Provided information:
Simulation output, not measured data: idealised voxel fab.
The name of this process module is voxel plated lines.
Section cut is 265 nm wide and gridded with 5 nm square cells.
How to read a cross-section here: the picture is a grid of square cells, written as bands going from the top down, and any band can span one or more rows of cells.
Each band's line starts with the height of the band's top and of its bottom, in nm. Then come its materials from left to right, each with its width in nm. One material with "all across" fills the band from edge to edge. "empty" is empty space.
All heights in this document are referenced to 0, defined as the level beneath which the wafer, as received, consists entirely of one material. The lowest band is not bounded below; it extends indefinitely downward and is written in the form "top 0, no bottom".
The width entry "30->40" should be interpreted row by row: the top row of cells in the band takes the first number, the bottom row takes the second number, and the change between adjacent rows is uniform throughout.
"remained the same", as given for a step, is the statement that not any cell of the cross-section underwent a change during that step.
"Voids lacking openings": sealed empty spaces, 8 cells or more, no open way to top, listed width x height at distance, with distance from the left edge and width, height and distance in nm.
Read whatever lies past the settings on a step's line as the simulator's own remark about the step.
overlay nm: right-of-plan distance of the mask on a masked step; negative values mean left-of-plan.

Brief: Go through the listing and print each line exactly as it appears.

Exercise response:
Simulation output, not measured data: idealised voxel fab.
The name of this process module is voxel plated lines.
Section cut is 265 nm wide and gridded with 5 nm square cells.
How to read a cross-section here: the picture is a grid of square cells, written as bands going from the top down, and any band can span one or more rows of cells.
Each band's line starts with the height of the band's top and of its bottom, in nm. Then come its materials from left to right, each with its width in nm. One material with "all across" fills the band from edge to edge. "empty" is empty space.
All heights in this document are referenced to 0, defined as the level beneath which the wafer, as received, consists entirely of one material. The lowest band is not bounded below; it extends indefinitely downward and is written in the form "top 0, no bottom".
The width entry "30->40" should be interpreted row by row: the top row of cells in the band takes the first number, the bottom row takes the second number, and the change between adjacent rows is uniform throughout.
"remained the same", as given for a step, is the statement that not any cell of the cross-section underwent a change during that step.
"Voids lacking openings": sealed empty spaces, 8 cells or more, no open way to top, listed width x height at distance, with distance from the left edge and width, height and distance in nm.
Read whatever lies past the settings on a step's line as the simulator's own remark about the step.
overlay nm: right-of-plan distance of the mask on a masked step; negative values mean left-of-plan.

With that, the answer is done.